*Activity:*
Go through the listing below from its first line and repeat each line exactly, ending at the line containing "A pile is written" and including it.

┏━━
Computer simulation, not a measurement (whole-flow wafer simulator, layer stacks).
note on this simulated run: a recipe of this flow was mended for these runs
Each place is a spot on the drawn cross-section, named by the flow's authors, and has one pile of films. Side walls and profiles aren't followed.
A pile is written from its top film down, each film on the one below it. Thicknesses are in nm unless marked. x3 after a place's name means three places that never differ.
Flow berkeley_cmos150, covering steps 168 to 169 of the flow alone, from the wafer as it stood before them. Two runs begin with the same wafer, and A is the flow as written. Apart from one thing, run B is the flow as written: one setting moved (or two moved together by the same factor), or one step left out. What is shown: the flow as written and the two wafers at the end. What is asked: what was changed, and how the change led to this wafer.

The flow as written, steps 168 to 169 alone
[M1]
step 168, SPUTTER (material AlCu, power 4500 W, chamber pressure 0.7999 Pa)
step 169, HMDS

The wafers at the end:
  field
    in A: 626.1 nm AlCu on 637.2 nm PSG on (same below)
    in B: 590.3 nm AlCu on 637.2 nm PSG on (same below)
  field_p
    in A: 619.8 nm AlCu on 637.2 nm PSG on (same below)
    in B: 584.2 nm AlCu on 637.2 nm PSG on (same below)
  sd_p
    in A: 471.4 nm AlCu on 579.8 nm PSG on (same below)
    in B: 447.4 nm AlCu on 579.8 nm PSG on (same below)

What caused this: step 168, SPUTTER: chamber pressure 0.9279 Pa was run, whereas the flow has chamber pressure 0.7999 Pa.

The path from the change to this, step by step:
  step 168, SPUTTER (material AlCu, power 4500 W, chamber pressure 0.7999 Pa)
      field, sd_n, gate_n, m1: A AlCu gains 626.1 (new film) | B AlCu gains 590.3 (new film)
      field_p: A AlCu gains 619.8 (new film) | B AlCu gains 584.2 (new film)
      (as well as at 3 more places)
┗━━

*Exercise solution:*
Computer simulation, not a measurement (whole-flow wafer simulator, layer stacks).
note on this simulated run: a recipe of this flow was mended for these runs
Each place is a spot on the drawn cross-section, named by the flow's authors, and has one pile of films. Side walls and profiles aren't followed.
A pile is written from its top film down, each film on the one below it. Thicknesses are in nm unless marked. x3 after a place's name means three places that never differ.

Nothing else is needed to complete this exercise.